┌──

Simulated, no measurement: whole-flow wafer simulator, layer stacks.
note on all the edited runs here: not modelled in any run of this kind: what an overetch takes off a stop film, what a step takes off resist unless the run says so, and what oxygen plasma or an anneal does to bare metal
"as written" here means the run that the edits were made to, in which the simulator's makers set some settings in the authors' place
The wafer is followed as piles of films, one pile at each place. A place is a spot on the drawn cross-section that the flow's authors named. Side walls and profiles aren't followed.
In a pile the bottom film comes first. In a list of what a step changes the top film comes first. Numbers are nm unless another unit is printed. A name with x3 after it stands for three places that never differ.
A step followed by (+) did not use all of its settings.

└──

Work request => Give back exactly the lines above, from the line containing "note on all" through the line containing "In a pile the", with both end lines and nothing more.

Task answer =>
note on all the edited runs here: not modelled in any run of this kind: what an overetch takes off a stop film, what a step takes off resist unless the run says so, and what oxygen plasma or an anneal does to bare metal
"as written" here means the run that the edits were made to, in which the simulator's makers set some settings in the authors' place
The wafer is followed as piles of films, one pile at each place. A place is a spot on the drawn cross-section that the flow's authors named. Side walls and profiles aren't followed.
In a pile the bottom film comes first. In a list of what a step changes the top film comes first. Numbers are nm unless another unit is printed. A name with x3 after it stands for three places that never differ.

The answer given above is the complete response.